Task item>
Print the data that follows again, keeping every line exact.

Provided information>
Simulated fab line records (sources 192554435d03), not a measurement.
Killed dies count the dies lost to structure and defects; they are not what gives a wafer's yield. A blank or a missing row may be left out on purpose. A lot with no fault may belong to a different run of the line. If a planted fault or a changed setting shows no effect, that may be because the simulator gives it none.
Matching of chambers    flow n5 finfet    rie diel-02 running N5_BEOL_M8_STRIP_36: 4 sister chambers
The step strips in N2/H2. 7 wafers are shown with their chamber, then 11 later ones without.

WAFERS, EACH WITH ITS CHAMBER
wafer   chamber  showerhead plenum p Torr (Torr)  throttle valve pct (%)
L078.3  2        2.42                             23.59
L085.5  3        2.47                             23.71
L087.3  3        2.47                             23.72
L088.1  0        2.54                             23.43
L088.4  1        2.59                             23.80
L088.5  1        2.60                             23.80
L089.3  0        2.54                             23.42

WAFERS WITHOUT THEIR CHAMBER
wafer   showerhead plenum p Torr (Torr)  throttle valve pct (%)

Written answer>
Simulated fab line records (sources 192554435d03), not a measurement.
Killed dies count the dies lost to structure and defects; they are not what gives a wafer's yield. A blank or a missing row may be left out on purpose. A lot with no fault may belong to a different run of the line. If a planted fault or a changed setting shows no effect, that may be because the simulator gives it none.
Matching of chambers    flow n5 finfet    rie diel-02 running N5_BEOL_M8_STRIP_36: 4 sister chambers
The step strips in N2/H2. 7 wafers are shown with their chamber, then 11 later ones without.

WAFERS, EACH WITH ITS CHAMBER
wafer   chamber  showerhead plenum p Torr (Torr)  throttle valve pct (%)
L078.3  2        2.42                             23.59
L085.5  3        2.47                             23.71
L087.3  3        2.47                             23.72
L088.1  0        2.54                             23.43
L088.4  1        2.59                             23.80
L088.5  1        2.60                             23.80
L089.3  0        2.54                             23.42

WAFERS WITHOUT THEIR CHAMBER
wafer   showerhead plenum p Torr (Torr)  throttle valve pct (%)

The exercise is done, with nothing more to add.